ACTION ITEM: Go from the first line below to the one with "A cross-section is" and print each line exactly.

(ENTRIES SUPPLIED Opens)

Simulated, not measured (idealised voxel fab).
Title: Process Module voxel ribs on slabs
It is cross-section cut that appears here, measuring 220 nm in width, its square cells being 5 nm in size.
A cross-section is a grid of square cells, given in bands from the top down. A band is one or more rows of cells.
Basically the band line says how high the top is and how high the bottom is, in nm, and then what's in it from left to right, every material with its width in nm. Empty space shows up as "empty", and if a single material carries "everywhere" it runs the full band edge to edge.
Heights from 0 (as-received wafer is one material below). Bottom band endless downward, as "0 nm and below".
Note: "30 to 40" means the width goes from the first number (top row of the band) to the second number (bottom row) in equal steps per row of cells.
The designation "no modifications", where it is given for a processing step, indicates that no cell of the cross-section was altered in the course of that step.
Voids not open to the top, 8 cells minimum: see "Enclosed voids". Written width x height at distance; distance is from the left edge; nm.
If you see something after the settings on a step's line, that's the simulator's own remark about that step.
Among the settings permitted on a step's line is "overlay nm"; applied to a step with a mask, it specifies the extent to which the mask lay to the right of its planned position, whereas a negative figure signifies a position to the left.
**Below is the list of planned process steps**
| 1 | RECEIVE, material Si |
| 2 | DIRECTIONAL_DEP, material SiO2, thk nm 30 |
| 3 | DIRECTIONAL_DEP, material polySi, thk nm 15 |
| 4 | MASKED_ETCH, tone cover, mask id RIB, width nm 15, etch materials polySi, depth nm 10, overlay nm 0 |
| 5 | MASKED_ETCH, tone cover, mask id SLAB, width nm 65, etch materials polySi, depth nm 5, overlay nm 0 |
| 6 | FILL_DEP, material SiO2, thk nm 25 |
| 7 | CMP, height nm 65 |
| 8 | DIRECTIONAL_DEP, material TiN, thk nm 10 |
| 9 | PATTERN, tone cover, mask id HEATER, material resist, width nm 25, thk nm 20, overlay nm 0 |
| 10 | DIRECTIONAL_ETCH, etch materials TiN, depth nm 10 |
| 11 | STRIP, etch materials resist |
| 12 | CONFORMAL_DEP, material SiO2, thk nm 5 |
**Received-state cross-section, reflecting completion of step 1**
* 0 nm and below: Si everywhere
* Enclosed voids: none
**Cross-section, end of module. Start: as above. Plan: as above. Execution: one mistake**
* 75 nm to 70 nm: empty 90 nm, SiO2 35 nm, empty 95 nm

(ENTRIES SUPPLIED Closes)

WRITTEN SOLUTION:
Simulated, not measured (idealised voxel fab).
Title: Process Module voxel ribs on slabs
It is cross-section cut that appears here, measuring 220 nm in width, its square cells being 5 nm in size.
A cross-section is a grid of square cells, given in bands from the top down. A band is one or more rows of cells.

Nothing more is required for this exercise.